******

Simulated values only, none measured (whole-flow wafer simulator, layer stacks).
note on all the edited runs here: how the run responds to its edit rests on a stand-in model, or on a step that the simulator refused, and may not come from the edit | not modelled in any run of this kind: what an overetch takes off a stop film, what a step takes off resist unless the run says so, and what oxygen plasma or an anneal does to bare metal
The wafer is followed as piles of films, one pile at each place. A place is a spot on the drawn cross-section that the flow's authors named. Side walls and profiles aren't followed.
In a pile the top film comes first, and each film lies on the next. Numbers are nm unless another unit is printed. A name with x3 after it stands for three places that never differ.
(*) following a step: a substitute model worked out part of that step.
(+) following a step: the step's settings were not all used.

******

### WORK REQUEST
Taking the line with "note on all" as the first and the line with "(*) following a" as the last, retype that stretch of the data above exactly, with no other lines.

### ANSWER BOX
note on all the edited runs here: how the run responds to its edit rests on a stand-in model, or on a step that the simulator refused, and may not come from the edit | not modelled in any run of this kind: what an overetch takes off a stop film, what a step takes off resist unless the run says so, and what oxygen plasma or an anneal does to bare metal
The wafer is followed as piles of films, one pile at each place. A place is a spot on the drawn cross-section that the flow's authors named. Side walls and profiles aren't followed.
In a pile the top film comes first, and each film lies on the next. Numbers are nm unless another unit is printed. A name with x3 after it stands for three places that never differ.
(*) following a step: a substitute model worked out part of that step.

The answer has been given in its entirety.